Source data START
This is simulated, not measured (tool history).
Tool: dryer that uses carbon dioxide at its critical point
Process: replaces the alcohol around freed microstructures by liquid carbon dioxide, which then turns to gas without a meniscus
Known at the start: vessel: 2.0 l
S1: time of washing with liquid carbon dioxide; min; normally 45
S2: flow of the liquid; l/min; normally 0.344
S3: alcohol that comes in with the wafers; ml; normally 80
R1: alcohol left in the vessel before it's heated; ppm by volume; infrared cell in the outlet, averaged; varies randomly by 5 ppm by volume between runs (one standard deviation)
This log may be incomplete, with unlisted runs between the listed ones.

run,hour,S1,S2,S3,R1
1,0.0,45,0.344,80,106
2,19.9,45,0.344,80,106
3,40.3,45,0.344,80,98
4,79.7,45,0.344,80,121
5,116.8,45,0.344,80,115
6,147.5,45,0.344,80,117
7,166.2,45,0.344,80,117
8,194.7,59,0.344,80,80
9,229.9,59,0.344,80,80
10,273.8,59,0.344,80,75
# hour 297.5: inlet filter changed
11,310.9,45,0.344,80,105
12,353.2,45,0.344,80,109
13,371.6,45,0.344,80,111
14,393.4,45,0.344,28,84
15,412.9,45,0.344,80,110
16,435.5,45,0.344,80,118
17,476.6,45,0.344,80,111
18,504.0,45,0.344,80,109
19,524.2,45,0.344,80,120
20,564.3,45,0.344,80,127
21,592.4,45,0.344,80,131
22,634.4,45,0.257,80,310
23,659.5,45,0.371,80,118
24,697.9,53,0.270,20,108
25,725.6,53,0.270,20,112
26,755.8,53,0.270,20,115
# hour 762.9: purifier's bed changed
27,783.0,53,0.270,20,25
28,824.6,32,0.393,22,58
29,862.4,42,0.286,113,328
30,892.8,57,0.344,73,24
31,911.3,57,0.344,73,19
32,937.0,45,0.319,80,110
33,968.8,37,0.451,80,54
Source data END

Required action: Exactly as written, please transcribe the lines from the start of the records above to the line that holds "# hour 297.5: inlet filter changed", both ends included.

Task answer:
This is simulated, not measured (tool history).
Tool: dryer that uses carbon dioxide at its critical point
Process: replaces the alcohol around freed microstructures by liquid carbon dioxide, which then turns to gas without a meniscus
Known at the start: vessel: 2.0 l
S1: time of washing with liquid carbon dioxide; min; normally 45
S2: flow of the liquid; l/min; normally 0.344
S3: alcohol that comes in with the wafers; ml; normally 80
R1: alcohol left in the vessel before it's heated; ppm by volume; infrared cell in the outlet, averaged; varies randomly by 5 ppm by volume between runs (one standard deviation)
This log may be incomplete, with unlisted runs between the listed ones.

run,hour,S1,S2,S3,R1
1,0.0,45,0.344,80,106
2,19.9,45,0.344,80,106
3,40.3,45,0.344,80,98
4,79.7,45,0.344,80,121
5,116.8,45,0.344,80,115
6,147.5,45,0.344,80,117
7,166.2,45,0.344,80,117
8,194.7,59,0.344,80,80
9,229.9,59,0.344,80,80
10,273.8,59,0.344,80,75
# hour 297.5: inlet filter changed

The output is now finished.